# Assignment
Give back every record exactly.

== Segment start ==
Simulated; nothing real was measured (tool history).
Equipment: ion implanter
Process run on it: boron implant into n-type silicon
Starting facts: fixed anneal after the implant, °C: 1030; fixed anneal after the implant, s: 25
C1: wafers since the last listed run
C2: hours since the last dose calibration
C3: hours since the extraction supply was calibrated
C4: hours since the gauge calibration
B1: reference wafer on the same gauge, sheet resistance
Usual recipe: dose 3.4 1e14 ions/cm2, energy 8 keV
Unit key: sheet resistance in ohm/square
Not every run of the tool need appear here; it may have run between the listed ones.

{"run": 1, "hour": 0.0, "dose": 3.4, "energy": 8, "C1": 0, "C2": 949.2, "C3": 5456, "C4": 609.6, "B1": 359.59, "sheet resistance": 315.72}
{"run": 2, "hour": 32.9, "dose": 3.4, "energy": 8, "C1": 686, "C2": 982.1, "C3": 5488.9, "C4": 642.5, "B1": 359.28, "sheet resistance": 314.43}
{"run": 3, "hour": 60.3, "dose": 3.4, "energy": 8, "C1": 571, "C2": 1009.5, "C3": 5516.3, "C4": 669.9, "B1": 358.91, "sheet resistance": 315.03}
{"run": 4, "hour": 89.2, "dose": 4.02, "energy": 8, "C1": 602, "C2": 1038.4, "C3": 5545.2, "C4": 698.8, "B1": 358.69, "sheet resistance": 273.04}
== Segment end ==

# Solution
Simulated; nothing real was measured (tool history).
Equipment: ion implanter
Process run on it: boron implant into n-type silicon
Starting facts: fixed anneal after the implant, °C: 1030; fixed anneal after the implant, s: 25
C1: wafers since the last listed run
C2: hours since the last dose calibration
C3: hours since the extraction supply was calibrated
C4: hours since the gauge calibration
B1: reference wafer on the same gauge, sheet resistance
Usual recipe: dose 3.4 1e14 ions/cm2, energy 8 keV
Unit key: sheet resistance in ohm/square
Not every run of the tool need appear here; it may have run between the listed ones.

{"run": 1, "hour": 0.0, "dose": 3.4, "energy": 8, "C1": 0, "C2": 949.2, "C3": 5456, "C4": 609.6, "B1": 359.59, "sheet resistance": 315.72}
{"run": 2, "hour": 32.9, "dose": 3.4, "energy": 8, "C1": 686, "C2": 982.1, "C3": 5488.9, "C4": 642.5, "B1": 359.28, "sheet resistance": 314.43}
{"run": 3, "hour": 60.3, "dose": 3.4, "energy": 8, "C1": 571, "C2": 1009.5, "C3": 5516.3, "C4": 669.9, "B1": 358.91, "sheet resistance": 315.03}
{"run": 4, "hour": 89.2, "dose": 4.02, "energy": 8, "C1": 602, "C2": 1038.4, "C3": 5545.2, "C4": 698.8, "B1": 358.69, "sheet resistance": 273.04}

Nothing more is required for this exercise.